** Information supplied **
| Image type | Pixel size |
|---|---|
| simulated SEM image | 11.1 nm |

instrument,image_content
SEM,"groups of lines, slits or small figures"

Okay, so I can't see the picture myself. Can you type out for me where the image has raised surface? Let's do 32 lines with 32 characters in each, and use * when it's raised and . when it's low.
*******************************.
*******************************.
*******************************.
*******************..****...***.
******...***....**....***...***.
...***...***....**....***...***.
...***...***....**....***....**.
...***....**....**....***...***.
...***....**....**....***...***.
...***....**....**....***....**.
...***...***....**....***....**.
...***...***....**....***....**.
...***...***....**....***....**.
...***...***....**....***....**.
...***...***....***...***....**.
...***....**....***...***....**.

** Brief **
Each record needs to be duplicated exactly.

** Problem solution **
| Image type | Pixel size |
|---|---|
| simulated SEM image | 11.1 nm |

instrument,image_content
SEM,"groups of lines, slits or small figures"

Okay, so I can't see the picture myself. Can you type out for me where the image has raised surface? Let's do 32 lines with 32 characters in each, and use * when it's raised and . when it's low.
*******************************.
*******************************.
*******************************.
*******************..****...***.
******...***....**....***...***.
...***...***....**....***...***.
...***...***....**....***....**.
...***....**....**....***...***.
...***....**....**....***...***.
...***....**....**....***....**.
...***...***....**....***....**.
...***...***....**....***....**.
...***...***....**....***....**.
...***...***....**....***....**.
...***...***....***...***....**.
...***....**....***...***....**.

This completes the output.